▶ _Requirement_: Would you restate all the data that follows, word for word?

▶ _Entries supplied_:
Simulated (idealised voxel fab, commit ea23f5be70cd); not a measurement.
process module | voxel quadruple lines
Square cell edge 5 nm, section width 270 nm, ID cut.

▶ _Written answer_:
Simulated (idealised voxel fab, commit ea23f5be70cd); not a measurement.
process module | voxel quadruple lines
Square cell edge 5 nm, section width 270 nm, ID cut.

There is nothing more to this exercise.